--- Assignment ---
Each record is to be given again precisely as written.

--- Data listing ---
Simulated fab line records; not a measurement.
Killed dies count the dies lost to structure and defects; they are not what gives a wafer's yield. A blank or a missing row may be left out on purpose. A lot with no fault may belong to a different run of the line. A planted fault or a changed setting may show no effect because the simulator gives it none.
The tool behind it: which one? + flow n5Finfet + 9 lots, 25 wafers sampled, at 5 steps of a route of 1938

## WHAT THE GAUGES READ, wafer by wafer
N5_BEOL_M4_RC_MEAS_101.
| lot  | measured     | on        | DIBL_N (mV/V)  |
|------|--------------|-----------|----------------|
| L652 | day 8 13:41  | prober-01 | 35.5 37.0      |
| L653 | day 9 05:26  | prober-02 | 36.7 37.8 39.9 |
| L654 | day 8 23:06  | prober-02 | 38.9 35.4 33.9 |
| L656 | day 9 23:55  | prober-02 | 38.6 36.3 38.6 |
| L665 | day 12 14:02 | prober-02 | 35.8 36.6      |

--- Answer space ---
Simulated fab line records; not a measurement.
Killed dies count the dies lost to structure and defects; they are not what gives a wafer's yield. A blank or a missing row may be left out on purpose. A lot with no fault may belong to a different run of the line. A planted fault or a changed setting may show no effect because the simulator gives it none.
The tool behind it: which one? + flow n5Finfet + 9 lots, 25 wafers sampled, at 5 steps of a route of 1938

## WHAT THE GAUGES READ, wafer by wafer
N5_BEOL_M4_RC_MEAS_101.
| lot  | measured     | on        | DIBL_N (mV/V)  |
|------|--------------|-----------|----------------|
| L652 | day 8 13:41  | prober-01 | 35.5 37.0      |
| L653 | day 9 05:26  | prober-02 | 36.7 37.8 39.9 |
| L654 | day 8 23:06  | prober-02 | 38.9 35.4 33.9 |
| L656 | day 9 23:55  | prober-02 | 38.6 36.3 38.6 |
| L665 | day 12 14:02 | prober-02 | 35.8 36.6      |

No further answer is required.